ACTION ITEM:
After the line containing "In the map below, +", write nothing more; before it, reproduce every line of the material below exactly, starting with the first.

=-=-=
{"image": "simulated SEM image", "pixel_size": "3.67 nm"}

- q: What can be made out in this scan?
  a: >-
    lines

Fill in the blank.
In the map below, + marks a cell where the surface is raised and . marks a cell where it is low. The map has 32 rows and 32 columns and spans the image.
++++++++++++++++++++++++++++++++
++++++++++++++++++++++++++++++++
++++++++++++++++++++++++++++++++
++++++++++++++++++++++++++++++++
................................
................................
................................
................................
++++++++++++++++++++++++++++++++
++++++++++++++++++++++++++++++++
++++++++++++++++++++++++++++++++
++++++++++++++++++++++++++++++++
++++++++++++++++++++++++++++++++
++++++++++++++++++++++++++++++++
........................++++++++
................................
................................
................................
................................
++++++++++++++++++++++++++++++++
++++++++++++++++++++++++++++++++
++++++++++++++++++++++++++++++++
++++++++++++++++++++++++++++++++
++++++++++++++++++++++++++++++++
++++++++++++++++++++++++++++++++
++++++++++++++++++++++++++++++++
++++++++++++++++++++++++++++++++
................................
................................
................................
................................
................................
=-=-=

EXPECTED ANSWER:
{"image": "simulated SEM image", "pixel_size": "3.67 nm"}

- q: What can be made out in this scan?
  a: >-
    lines

Fill in the blank.
In the map below, + marks a cell where the surface is raised and . marks a cell where it is low. The map has 32 rows and 32 columns and spans the image.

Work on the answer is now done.